Reproduce the whole listing, keeping each word unchanged.

--- START ---

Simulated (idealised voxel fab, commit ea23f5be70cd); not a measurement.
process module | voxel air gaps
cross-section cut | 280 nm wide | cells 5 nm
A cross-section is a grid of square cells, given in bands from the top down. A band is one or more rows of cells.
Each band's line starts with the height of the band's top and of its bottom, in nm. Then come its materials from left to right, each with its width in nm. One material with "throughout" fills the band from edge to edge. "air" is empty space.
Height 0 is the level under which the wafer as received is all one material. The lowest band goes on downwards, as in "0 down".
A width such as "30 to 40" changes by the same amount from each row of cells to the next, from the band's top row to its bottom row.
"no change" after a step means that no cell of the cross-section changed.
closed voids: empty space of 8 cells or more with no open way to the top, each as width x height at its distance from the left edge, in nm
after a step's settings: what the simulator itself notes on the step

--- END ---

**Written solution:**
Simulated (idealised voxel fab, commit ea23f5be70cd); not a measurement.
process module | voxel air gaps
cross-section cut | 280 nm wide | cells 5 nm
A cross-section is a grid of square cells, given in bands from the top down. A band is one or more rows of cells.
Each band's line starts with the height of the band's top and of its bottom, in nm. Then come its materials from left to right, each with its width in nm. One material with "throughout" fills the band from edge to edge. "air" is empty space.
Height 0 is the level under which the wafer as received is all one material. The lowest band goes on downwards, as in "0 down".
A width such as "30 to 40" changes by the same amount from each row of cells to the next, from the band's top row to its bottom row.
"no change" after a step means that no cell of the cross-section changed.
closed voids: empty space of 8 cells or more with no open way to the top, each as width x height at its distance from the left edge, in nm
after a step's settings: what the simulator itself notes on the step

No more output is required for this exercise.